Content starts

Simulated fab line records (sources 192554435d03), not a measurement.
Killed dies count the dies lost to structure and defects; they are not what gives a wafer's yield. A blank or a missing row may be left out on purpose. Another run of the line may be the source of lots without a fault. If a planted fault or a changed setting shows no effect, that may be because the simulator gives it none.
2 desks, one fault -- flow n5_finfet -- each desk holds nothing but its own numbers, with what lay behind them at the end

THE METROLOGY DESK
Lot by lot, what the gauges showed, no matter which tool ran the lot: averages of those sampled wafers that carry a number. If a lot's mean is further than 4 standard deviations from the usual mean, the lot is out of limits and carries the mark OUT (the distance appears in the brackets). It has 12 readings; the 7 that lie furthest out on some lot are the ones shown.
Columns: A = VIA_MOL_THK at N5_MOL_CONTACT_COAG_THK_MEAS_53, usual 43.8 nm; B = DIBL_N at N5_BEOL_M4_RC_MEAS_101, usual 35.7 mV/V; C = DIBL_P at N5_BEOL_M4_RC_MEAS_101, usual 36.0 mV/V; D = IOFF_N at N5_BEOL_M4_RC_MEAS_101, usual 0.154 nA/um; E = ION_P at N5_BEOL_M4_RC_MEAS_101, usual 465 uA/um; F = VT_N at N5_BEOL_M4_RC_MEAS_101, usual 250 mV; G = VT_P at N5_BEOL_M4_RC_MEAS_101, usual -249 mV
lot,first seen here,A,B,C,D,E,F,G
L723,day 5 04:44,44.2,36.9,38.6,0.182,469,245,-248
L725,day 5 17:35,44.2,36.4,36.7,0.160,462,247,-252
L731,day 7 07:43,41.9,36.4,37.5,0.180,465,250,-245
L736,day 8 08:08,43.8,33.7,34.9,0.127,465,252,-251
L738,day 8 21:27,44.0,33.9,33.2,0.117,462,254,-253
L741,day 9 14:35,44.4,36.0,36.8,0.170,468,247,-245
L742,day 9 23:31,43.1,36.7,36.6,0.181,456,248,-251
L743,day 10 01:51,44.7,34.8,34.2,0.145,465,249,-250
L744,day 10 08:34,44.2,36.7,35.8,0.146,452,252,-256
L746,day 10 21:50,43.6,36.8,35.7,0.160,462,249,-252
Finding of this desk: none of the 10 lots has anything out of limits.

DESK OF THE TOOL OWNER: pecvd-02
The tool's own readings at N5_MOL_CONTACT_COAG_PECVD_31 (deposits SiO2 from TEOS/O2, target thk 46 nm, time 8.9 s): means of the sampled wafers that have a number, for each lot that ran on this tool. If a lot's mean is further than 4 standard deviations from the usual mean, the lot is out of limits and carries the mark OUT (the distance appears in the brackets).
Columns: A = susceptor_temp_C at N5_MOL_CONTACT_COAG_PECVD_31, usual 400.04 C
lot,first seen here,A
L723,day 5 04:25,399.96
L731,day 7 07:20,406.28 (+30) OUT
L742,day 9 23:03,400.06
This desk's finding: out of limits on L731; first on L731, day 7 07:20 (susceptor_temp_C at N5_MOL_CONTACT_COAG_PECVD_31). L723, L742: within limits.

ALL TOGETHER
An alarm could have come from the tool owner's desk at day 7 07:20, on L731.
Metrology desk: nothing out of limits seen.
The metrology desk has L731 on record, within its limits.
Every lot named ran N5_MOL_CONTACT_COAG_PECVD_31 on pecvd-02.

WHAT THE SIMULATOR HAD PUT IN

Content ends

■ **Assigned task**: Take from the material above the lines running from the one with "L744,day 10 08:34,44.2,36.7,35.8,0.146,452,252,-256" through the one with "DESK OF THE TOOL OWNER: pecvd-02", and repeat them exactly, with nothing else.

■ **Response area**:
L744,day 10 08:34,44.2,36.7,35.8,0.146,452,252,-256
L746,day 10 21:50,43.6,36.8,35.7,0.160,462,249,-252
Finding of this desk: none of the 10 lots has anything out of limits.

DESK OF THE TOOL OWNER: pecvd-02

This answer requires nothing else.